Nothing should differ. Repeat every record as written.

==== Entries shown

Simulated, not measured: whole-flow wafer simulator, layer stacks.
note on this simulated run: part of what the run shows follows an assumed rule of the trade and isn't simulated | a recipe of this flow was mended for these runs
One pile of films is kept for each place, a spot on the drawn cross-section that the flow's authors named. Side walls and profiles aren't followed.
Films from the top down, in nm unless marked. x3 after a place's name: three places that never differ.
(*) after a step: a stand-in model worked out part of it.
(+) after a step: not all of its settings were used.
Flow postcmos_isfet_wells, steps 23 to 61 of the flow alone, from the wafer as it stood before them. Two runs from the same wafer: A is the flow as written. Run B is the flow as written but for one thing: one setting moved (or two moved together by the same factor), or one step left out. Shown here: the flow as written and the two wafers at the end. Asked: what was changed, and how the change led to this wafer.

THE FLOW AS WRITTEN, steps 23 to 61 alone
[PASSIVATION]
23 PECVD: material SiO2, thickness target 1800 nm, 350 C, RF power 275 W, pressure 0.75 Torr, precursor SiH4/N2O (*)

========

**Written response**.
Simulated, not measured: whole-flow wafer simulator, layer stacks.
note on this simulated run: part of what the run shows follows an assumed rule of the trade and isn't simulated | a recipe of this flow was mended for these runs
One pile of films is kept for each place, a spot on the drawn cross-section that the flow's authors named. Side walls and profiles aren't followed.
Films from the top down, in nm unless marked. x3 after a place's name: three places that never differ.
(*) after a step: a stand-in model worked out part of it.
(+) after a step: not all of its settings were used.
Flow postcmos_isfet_wells, steps 23 to 61 of the flow alone, from the wafer as it stood before them. Two runs from the same wafer: A is the flow as written. Run B is the flow as written but for one thing: one setting moved (or two moved together by the same factor), or one step left out. Shown here: the flow as written and the two wafers at the end. Asked: what was changed, and how the change led to this wafer.

THE FLOW AS WRITTEN, steps 23 to 61 alone
[PASSIVATION]
23 PECVD: material SiO2, thickness target 1800 nm, 350 C, RF power 275 W, pressure 0.75 Torr, precursor SiH4/N2O (*)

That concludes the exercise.